-------- Entries provided

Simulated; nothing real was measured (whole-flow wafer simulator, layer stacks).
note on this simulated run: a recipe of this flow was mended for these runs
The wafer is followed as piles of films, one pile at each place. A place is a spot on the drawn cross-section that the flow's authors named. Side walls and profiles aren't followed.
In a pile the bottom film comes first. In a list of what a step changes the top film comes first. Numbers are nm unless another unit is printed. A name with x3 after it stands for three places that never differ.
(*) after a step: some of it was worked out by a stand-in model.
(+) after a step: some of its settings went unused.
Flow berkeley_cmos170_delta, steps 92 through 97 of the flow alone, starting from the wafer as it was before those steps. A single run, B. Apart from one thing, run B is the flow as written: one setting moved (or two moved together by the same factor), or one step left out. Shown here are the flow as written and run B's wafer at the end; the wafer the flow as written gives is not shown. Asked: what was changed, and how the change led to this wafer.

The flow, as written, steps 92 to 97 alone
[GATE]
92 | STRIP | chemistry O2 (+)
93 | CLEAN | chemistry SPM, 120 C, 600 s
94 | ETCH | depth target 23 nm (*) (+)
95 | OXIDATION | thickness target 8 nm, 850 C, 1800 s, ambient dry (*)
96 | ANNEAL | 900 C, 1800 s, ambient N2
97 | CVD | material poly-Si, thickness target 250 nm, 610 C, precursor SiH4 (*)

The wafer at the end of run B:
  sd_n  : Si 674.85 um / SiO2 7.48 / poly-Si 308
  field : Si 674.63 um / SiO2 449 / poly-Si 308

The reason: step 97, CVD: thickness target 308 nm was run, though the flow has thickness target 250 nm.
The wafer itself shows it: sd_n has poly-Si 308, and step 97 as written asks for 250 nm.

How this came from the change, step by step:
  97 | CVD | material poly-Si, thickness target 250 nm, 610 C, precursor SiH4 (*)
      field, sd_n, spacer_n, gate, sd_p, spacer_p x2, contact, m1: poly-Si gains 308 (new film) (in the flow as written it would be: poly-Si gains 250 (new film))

----------------

Assignment:
Using the entries above, output exactly the lines between the line holding "The wafer at" and the line holding "How this came", end lines included, and nothing more.

Exercise solution:
The wafer at the end of run B:
  sd_n  : Si 674.85 um / SiO2 7.48 / poly-Si 308
  field : Si 674.63 um / SiO2 449 / poly-Si 308

The reason: step 97, CVD: thickness target 308 nm was run, though the flow has thickness target 250 nm.
The wafer itself shows it: sd_n has poly-Si 308, and step 97 as written asks for 250 nm.

How this came from the change, step by step:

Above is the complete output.